***** PROVIDED MATERIAL *****

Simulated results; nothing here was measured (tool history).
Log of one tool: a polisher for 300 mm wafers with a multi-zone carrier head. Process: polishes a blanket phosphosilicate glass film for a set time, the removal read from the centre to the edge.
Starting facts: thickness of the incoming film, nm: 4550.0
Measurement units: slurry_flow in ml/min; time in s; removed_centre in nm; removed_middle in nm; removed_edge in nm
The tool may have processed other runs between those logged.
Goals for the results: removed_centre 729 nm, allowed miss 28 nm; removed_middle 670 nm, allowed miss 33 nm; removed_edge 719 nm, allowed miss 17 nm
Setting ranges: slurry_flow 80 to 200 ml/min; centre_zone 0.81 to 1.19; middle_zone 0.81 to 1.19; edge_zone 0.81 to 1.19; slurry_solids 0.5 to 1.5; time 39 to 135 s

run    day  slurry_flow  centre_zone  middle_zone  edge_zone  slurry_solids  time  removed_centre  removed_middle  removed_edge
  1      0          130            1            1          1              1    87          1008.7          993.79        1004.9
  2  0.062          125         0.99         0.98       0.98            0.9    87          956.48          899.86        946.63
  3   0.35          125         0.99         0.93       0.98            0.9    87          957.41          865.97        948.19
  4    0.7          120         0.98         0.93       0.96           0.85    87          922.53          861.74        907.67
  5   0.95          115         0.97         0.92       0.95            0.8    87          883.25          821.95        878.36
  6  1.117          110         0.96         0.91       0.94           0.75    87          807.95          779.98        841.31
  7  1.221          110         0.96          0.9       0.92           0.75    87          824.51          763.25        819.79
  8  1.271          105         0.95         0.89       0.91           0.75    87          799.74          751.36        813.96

*****

### TASK ITEM
Would you write down every record again, exactly?

### TASK SOLUTION
Simulated results; nothing here was measured (tool history).
Log of one tool: a polisher for 300 mm wafers with a multi-zone carrier head. Process: polishes a blanket phosphosilicate glass film for a set time, the removal read from the centre to the edge.
Starting facts: thickness of the incoming film, nm: 4550.0
Measurement units: slurry_flow in ml/min; time in s; removed_centre in nm; removed_middle in nm; removed_edge in nm
The tool may have processed other runs between those logged.
Goals for the results: removed_centre 729 nm, allowed miss 28 nm; removed_middle 670 nm, allowed miss 33 nm; removed_edge 719 nm, allowed miss 17 nm
Setting ranges: slurry_flow 80 to 200 ml/min; centre_zone 0.81 to 1.19; middle_zone 0.81 to 1.19; edge_zone 0.81 to 1.19; slurry_solids 0.5 to 1.5; time 39 to 135 s

run    day  slurry_flow  centre_zone  middle_zone  edge_zone  slurry_solids  time  removed_centre  removed_middle  removed_edge
  1      0          130            1            1          1              1    87          1008.7          993.79        1004.9
  2  0.062          125         0.99         0.98       0.98            0.9    87          956.48          899.86        946.63
  3   0.35          125         0.99         0.93       0.98            0.9    87          957.41          865.97        948.19
  4    0.7          120         0.98         0.93       0.96           0.85    87          922.53          861.74        907.67
  5   0.95          115         0.97         0.92       0.95            0.8    87          883.25          821.95        878.36
  6  1.117          110         0.96         0.91       0.94           0.75    87          807.95          779.98        841.31
  7  1.221          110         0.96          0.9       0.92           0.75    87          824.51          763.25        819.79
  8  1.271          105         0.95         0.89       0.91           0.75    87          799.74          751.36        813.96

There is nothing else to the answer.